(Work task)
Return the lines of the data below exactly. Start at the first and end with the line containing "Flow berkeley_cmos170, with".

===== Dataset =====

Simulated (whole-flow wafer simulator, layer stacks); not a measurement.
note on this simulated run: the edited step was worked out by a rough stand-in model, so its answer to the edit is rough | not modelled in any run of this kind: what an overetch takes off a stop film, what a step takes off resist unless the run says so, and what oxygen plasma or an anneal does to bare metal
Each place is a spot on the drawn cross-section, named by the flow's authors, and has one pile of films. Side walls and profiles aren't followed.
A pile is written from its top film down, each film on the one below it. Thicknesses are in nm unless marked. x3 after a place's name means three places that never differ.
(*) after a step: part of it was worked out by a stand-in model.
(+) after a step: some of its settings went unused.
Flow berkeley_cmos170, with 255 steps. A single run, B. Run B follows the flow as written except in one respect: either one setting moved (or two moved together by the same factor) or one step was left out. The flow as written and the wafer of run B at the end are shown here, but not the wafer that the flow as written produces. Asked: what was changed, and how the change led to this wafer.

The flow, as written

=====

(Expected answer)
Simulated (whole-flow wafer simulator, layer stacks); not a measurement.
note on this simulated run: the edited step was worked out by a rough stand-in model, so its answer to the edit is rough | not modelled in any run of this kind: what an overetch takes off a stop film, what a step takes off resist unless the run says so, and what oxygen plasma or an anneal does to bare metal
Each place is a spot on the drawn cross-section, named by the flow's authors, and has one pile of films. Side walls and profiles aren't followed.
A pile is written from its top film down, each film on the one below it. Thicknesses are in nm unless marked. x3 after a place's name means three places that never differ.
(*) after a step: part of it was worked out by a stand-in model.
(+) after a step: some of its settings went unused.
Flow berkeley_cmos170, with 255 steps. A single run, B. Run B follows the flow as written except in one respect: either one setting moved (or two moved together by the same factor) or one step was left out. The flow as written and the wafer of run B at the end are shown here, but not the wafer that the flow as written produces. Asked: what was changed, and how the change led to this wafer.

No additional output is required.